**Task item**
Write out the whole listing exactly as it stands.

**Dataset entries**
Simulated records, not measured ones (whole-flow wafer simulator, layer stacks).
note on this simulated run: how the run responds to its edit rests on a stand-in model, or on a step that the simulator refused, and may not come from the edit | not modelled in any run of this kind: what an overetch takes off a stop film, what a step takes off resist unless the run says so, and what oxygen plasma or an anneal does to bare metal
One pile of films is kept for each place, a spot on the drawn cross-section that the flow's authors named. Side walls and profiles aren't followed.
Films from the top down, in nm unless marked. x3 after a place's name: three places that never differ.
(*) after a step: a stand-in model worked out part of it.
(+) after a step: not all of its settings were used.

**Exercise result**
Simulated records, not measured ones (whole-flow wafer simulator, layer stacks).
note on this simulated run: how the run responds to its edit rests on a stand-in model, or on a step that the simulator refused, and may not come from the edit | not modelled in any run of this kind: what an overetch takes off a stop film, what a step takes off resist unless the run says so, and what oxygen plasma or an anneal does to bare metal
One pile of films is kept for each place, a spot on the drawn cross-section that the flow's authors named. Side walls and profiles aren't followed.
Films from the top down, in nm unless marked. x3 after a place's name: three places that never differ.
(*) after a step: a stand-in model worked out part of it.
(+) after a step: not all of its settings were used.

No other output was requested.